▸ Work instruction:
Only the opening lines of the listing, through the one with "Answer: 136 nm", are to be retyped, each exactly as it stands.

▸ Input data:
────────
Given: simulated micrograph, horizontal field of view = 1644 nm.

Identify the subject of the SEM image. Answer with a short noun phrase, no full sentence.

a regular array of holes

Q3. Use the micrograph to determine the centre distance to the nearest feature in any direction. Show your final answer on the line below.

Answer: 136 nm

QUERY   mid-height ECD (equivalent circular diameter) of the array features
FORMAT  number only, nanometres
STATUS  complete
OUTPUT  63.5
────────

▸ Exercise answer:
Given: simulated micrograph, horizontal field of view = 1644 nm.

Identify the subject of the SEM image. Answer with a short noun phrase, no full sentence.

a regular array of holes

Q3. Use the micrograph to determine the centre distance to the nearest feature in any direction. Show your final answer on the line below.

Answer: 136 nm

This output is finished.